→ Assigned task
Retype each line exactly as it stands, beginning at the first line of the material and finishing with the line that contains "The simulator leaves".

→ Dataset entries
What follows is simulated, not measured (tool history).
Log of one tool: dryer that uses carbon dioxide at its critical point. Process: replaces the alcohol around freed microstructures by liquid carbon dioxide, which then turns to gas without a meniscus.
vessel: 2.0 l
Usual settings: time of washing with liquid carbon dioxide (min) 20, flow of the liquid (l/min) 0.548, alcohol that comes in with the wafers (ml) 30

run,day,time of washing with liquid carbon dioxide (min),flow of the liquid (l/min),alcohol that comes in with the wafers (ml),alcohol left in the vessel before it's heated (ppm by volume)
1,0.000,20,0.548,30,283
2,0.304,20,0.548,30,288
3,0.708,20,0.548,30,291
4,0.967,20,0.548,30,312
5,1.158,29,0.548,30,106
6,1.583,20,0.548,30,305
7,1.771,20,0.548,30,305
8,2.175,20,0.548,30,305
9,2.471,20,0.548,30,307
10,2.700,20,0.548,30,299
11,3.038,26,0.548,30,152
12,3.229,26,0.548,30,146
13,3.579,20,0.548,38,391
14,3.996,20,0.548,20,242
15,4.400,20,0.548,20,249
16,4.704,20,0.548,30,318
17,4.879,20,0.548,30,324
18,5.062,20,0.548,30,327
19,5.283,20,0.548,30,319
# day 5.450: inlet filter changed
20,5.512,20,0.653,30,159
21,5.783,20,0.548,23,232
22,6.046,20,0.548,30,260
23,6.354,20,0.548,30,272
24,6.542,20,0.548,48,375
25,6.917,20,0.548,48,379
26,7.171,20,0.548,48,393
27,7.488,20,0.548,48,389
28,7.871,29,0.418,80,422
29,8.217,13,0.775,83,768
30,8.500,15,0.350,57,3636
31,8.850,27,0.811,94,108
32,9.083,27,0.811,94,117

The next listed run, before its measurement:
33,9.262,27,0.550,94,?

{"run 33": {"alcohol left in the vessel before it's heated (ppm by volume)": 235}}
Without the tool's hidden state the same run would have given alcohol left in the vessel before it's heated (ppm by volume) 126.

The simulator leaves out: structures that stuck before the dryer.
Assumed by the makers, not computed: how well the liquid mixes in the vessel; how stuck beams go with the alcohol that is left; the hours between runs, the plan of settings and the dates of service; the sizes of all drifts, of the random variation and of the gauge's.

→ Solution
What follows is simulated, not measured (tool history).
Log of one tool: dryer that uses carbon dioxide at its critical point. Process: replaces the alcohol around freed microstructures by liquid carbon dioxide, which then turns to gas without a meniscus.
vessel: 2.0 l
Usual settings: time of washing with liquid carbon dioxide (min) 20, flow of the liquid (l/min) 0.548, alcohol that comes in with the wafers (ml) 30

run,day,time of washing with liquid carbon dioxide (min),flow of the liquid (l/min),alcohol that comes in with the wafers (ml),alcohol left in the vessel before it's heated (ppm by volume)
1,0.000,20,0.548,30,283
2,0.304,20,0.548,30,288
3,0.708,20,0.548,30,291
4,0.967,20,0.548,30,312
5,1.158,29,0.548,30,106
6,1.583,20,0.548,30,305
7,1.771,20,0.548,30,305
8,2.175,20,0.548,30,305
9,2.471,20,0.548,30,307
10,2.700,20,0.548,30,299
11,3.038,26,0.548,30,152
12,3.229,26,0.548,30,146
13,3.579,20,0.548,38,391
14,3.996,20,0.548,20,242
15,4.400,20,0.548,20,249
16,4.704,20,0.548,30,318
17,4.879,20,0.548,30,324
18,5.062,20,0.548,30,327
19,5.283,20,0.548,30,319
# day 5.450: inlet filter changed
20,5.512,20,0.653,30,159
21,5.783,20,0.548,23,232
22,6.046,20,0.548,30,260
23,6.354,20,0.548,30,272
24,6.542,20,0.548,48,375
25,6.917,20,0.548,48,379
26,7.171,20,0.548,48,393
27,7.488,20,0.548,48,389
28,7.871,29,0.418,80,422
29,8.217,13,0.775,83,768
30,8.500,15,0.350,57,3636
31,8.850,27,0.811,94,108
32,9.083,27,0.811,94,117

The next listed run, before its measurement:
33,9.262,27,0.550,94,?

{"run 33": {"alcohol left in the vessel before it's heated (ppm by volume)": 235}}
Without the tool's hidden state the same run would have given alcohol left in the vessel before it's heated (ppm by volume) 126.

The simulator leaves out: structures that stuck before the dryer.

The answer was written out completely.